> [WORK ITEM]
Once the line containing "Subject: parallel lines" has been printed, stop; print every line before it exactly, starting at the top of the material below.

** Opening RECORD EXTRACTS block **

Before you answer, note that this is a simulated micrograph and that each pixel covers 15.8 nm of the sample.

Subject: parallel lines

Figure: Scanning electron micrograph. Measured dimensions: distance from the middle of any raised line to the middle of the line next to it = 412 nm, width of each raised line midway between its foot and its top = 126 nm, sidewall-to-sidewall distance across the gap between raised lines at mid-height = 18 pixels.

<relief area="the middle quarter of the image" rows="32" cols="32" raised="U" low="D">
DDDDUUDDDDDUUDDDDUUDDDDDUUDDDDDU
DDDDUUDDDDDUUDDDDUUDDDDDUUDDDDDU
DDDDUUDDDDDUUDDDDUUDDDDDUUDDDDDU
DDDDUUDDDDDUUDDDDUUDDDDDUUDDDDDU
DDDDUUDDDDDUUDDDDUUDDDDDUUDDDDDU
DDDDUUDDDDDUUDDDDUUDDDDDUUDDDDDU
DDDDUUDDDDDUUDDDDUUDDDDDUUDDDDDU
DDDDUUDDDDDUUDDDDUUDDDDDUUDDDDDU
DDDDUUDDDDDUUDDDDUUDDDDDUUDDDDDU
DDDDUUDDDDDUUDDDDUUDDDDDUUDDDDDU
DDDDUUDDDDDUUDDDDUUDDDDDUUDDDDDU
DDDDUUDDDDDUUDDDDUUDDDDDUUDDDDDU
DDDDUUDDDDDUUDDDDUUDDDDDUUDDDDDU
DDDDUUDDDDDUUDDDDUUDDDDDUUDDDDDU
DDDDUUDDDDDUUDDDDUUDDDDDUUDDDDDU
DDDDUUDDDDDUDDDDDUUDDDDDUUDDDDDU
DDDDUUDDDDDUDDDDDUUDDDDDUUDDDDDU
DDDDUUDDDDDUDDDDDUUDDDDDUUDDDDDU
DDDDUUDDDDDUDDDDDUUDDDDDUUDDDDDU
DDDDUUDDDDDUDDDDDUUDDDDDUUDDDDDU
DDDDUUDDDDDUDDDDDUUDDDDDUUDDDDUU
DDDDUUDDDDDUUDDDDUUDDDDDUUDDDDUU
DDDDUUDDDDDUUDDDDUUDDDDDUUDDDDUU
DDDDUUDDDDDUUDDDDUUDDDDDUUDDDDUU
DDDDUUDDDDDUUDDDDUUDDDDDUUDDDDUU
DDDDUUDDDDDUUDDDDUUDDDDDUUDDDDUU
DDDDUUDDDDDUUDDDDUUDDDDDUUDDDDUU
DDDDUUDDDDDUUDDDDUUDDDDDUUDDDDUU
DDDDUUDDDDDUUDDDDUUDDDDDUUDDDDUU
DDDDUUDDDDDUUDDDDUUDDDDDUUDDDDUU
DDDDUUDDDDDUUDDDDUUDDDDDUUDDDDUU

** Closing RECORD EXTRACTS block **

> [EXERCISE ANSWER]
Before you answer, note that this is a simulated micrograph and that each pixel covers 15.8 nm of the sample.

Subject: parallel lines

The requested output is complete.